BRIEF
Take the listing below and reproduce it in full. Change nothing.

----------
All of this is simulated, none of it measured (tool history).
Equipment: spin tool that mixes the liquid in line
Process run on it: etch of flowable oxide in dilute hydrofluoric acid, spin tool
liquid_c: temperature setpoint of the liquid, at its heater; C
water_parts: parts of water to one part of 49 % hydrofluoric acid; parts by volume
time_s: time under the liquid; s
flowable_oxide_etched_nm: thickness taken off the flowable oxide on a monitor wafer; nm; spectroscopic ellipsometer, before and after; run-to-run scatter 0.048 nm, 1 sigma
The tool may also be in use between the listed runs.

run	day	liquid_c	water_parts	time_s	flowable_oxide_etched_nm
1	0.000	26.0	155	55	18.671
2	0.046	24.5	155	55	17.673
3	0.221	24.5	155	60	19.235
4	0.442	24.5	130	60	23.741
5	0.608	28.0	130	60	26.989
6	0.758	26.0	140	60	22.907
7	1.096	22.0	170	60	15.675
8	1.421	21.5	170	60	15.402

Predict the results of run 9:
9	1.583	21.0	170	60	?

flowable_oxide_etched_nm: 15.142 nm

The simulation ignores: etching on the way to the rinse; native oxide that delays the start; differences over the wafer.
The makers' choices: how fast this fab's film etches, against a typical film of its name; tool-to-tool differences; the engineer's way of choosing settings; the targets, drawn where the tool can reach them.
----------

RESPONSE BOX
All of this is simulated, none of it measured (tool history).
Equipment: spin tool that mixes the liquid in line
Process run on it: etch of flowable oxide in dilute hydrofluoric acid, spin tool
liquid_c: temperature setpoint of the liquid, at its heater; C
water_parts: parts of water to one part of 49 % hydrofluoric acid; parts by volume
time_s: time under the liquid; s
flowable_oxide_etched_nm: thickness taken off the flowable oxide on a monitor wafer; nm; spectroscopic ellipsometer, before and after; run-to-run scatter 0.048 nm, 1 sigma
The tool may also be in use between the listed runs.

run	day	liquid_c	water_parts	time_s	flowable_oxide_etched_nm
1	0.000	26.0	155	55	18.671
2	0.046	24.5	155	55	17.673
3	0.221	24.5	155	60	19.235
4	0.442	24.5	130	60	23.741
5	0.608	28.0	130	60	26.989
6	0.758	26.0	140	60	22.907
7	1.096	22.0	170	60	15.675
8	1.421	21.5	170	60	15.402

Predict the results of run 9:
9	1.583	21.0	170	60	?

flowable_oxide_etched_nm: 15.142 nm

The simulation ignores: etching on the way to the rinse; native oxide that delays the start; differences over the wafer.
The makers' choices: how fast this fab's film etches, against a typical film of its name; tool-to-tool differences; the engineer's way of choosing settings; the targets, drawn where the tool can reach them.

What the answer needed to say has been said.